# [ASSIGNED TASK]
Would you copy out the whole listing exactly as given?

╭─ PROVIDED MATERIAL

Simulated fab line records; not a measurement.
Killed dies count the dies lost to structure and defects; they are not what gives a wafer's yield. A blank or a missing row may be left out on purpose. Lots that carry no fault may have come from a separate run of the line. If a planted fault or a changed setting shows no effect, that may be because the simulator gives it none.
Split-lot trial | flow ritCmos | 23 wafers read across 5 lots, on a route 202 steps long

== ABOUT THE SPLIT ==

╰─

# [RESPONSE]
Simulated fab line records; not a measurement.
Killed dies count the dies lost to structure and defects; they are not what gives a wafer's yield. A blank or a missing row may be left out on purpose. Lots that carry no fault may have come from a separate run of the line. If a planted fault or a changed setting shows no effect, that may be because the simulator gives it none.
Split-lot trial | flow ritCmos | 23 wafers read across 5 lots, on a route 202 steps long

== ABOUT THE SPLIT ==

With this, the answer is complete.